TASK ITEM:
Begin at the first line of the records below and, please, give each line again exactly until the line with "note on this" is included.

SUPPLIED DATA:
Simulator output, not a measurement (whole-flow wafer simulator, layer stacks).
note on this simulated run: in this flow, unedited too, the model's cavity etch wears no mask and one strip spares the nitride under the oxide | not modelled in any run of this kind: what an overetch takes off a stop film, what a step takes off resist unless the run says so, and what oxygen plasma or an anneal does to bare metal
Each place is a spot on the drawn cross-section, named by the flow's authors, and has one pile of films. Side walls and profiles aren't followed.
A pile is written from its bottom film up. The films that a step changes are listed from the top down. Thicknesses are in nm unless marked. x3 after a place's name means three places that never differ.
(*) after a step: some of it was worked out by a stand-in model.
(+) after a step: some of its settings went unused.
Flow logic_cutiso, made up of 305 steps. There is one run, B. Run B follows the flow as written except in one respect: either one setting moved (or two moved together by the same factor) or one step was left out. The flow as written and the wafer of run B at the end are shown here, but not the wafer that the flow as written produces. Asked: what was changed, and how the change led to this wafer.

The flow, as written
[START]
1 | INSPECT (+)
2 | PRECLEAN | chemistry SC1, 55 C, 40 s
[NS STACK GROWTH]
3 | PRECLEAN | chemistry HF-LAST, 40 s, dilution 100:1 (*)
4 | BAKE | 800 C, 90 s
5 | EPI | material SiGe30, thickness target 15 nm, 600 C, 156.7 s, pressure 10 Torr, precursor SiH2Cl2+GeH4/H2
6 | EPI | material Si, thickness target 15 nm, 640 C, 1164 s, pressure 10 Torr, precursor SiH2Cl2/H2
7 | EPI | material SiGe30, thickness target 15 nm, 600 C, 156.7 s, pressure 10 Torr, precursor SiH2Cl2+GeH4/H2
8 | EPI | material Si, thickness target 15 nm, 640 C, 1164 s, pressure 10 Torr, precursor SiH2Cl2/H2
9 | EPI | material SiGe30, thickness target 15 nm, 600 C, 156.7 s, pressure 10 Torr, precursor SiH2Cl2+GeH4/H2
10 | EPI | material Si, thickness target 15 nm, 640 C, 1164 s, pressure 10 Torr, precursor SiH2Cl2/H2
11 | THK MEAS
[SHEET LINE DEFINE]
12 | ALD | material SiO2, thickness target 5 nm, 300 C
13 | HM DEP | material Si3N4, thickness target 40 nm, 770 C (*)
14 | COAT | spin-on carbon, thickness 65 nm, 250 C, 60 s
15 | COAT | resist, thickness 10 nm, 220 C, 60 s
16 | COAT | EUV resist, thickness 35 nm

RESPONSE AREA:
Simulator output, not a measurement (whole-flow wafer simulator, layer stacks).
note on this simulated run: in this flow, unedited too, the model's cavity etch wears no mask and one strip spares the nitride under the oxide | not modelled in any run of this kind: what an overetch takes off a stop film, what a step takes off resist unless the run says so, and what oxygen plasma or an anneal does to bare metal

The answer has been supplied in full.